● ASSIGNED TASK
A verbatim repeat of the records beneath this line is needed.

● DATA EXTRACT
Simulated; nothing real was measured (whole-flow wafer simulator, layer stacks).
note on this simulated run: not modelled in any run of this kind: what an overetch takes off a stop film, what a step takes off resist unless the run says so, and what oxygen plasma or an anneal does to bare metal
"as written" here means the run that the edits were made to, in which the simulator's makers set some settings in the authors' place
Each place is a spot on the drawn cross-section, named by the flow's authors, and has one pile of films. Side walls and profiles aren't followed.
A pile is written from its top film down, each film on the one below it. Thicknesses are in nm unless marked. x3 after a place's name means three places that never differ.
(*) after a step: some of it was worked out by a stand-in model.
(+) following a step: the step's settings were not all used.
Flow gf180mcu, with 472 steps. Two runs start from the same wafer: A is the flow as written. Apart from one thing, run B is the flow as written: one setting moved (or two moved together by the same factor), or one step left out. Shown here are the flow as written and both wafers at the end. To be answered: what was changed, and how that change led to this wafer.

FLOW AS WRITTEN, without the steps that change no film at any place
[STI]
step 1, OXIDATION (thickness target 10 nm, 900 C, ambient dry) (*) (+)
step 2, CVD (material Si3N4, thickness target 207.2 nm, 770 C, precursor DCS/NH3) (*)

● WRITTEN SOLUTION
Simulated; nothing real was measured (whole-flow wafer simulator, layer stacks).
note on this simulated run: not modelled in any run of this kind: what an overetch takes off a stop film, what a step takes off resist unless the run says so, and what oxygen plasma or an anneal does to bare metal
"as written" here means the run that the edits were made to, in which the simulator's makers set some settings in the authors' place
Each place is a spot on the drawn cross-section, named by the flow's authors, and has one pile of films. Side walls and profiles aren't followed.
A pile is written from its top film down, each film on the one below it. Thicknesses are in nm unless marked. x3 after a place's name means three places that never differ.
(*) after a step: some of it was worked out by a stand-in model.
(+) following a step: the step's settings were not all used.
Flow gf180mcu, with 472 steps. Two runs start from the same wafer: A is the flow as written. Apart from one thing, run B is the flow as written: one setting moved (or two moved together by the same factor), or one step left out. Shown here are the flow as written and both wafers at the end. To be answered: what was changed, and how that change led to this wafer.

FLOW AS WRITTEN, without the steps that change no film at any place
[STI]
step 1, OXIDATION (thickness target 10 nm, 900 C, ambient dry) (*) (+)
step 2, CVD (material Si3N4, thickness target 207.2 nm, 770 C, precursor DCS/NH3) (*)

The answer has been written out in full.